= = = =

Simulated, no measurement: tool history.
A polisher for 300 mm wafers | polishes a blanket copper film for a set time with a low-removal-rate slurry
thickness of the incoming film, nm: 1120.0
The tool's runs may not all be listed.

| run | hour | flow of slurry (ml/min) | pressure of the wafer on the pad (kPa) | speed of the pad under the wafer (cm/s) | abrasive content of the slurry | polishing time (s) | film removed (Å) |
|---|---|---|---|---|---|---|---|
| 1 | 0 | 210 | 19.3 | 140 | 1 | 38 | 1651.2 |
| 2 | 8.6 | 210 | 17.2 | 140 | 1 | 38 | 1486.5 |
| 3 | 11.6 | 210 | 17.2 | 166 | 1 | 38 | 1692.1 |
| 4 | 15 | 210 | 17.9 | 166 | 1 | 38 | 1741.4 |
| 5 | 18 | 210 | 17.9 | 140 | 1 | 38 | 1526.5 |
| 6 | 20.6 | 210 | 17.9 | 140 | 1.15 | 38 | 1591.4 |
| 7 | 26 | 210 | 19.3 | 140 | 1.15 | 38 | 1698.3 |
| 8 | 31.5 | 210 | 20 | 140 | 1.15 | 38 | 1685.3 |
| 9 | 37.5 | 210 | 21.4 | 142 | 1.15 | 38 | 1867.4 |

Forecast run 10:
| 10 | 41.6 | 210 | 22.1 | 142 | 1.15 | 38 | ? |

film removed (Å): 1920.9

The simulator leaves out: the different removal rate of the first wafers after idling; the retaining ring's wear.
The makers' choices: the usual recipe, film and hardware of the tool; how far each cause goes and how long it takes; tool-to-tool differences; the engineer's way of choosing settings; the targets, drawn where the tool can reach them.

= = = =

Up to and including the line that contains "film removed (Å): 1920.9", restate word for word every line of the entries, starting from the first.

* RESPONSE *
Simulated, no measurement: tool history.
A polisher for 300 mm wafers | polishes a blanket copper film for a set time with a low-removal-rate slurry
thickness of the incoming film, nm: 1120.0
The tool's runs may not all be listed.

| run | hour | flow of slurry (ml/min) | pressure of the wafer on the pad (kPa) | speed of the pad under the wafer (cm/s) | abrasive content of the slurry | polishing time (s) | film removed (Å) |
|---|---|---|---|---|---|---|---|
| 1 | 0 | 210 | 19.3 | 140 | 1 | 38 | 1651.2 |
| 2 | 8.6 | 210 | 17.2 | 140 | 1 | 38 | 1486.5 |
| 3 | 11.6 | 210 | 17.2 | 166 | 1 | 38 | 1692.1 |
| 4 | 15 | 210 | 17.9 | 166 | 1 | 38 | 1741.4 |
| 5 | 18 | 210 | 17.9 | 140 | 1 | 38 | 1526.5 |
| 6 | 20.6 | 210 | 17.9 | 140 | 1.15 | 38 | 1591.4 |
| 7 | 26 | 210 | 19.3 | 140 | 1.15 | 38 | 1698.3 |
| 8 | 31.5 | 210 | 20 | 140 | 1.15 | 38 | 1685.3 |
| 9 | 37.5 | 210 | 21.4 | 142 | 1.15 | 38 | 1867.4 |

Forecast run 10:
| 10 | 41.6 | 210 | 22.1 | 142 | 1.15 | 38 | ? |

film removed (Å): 1920.9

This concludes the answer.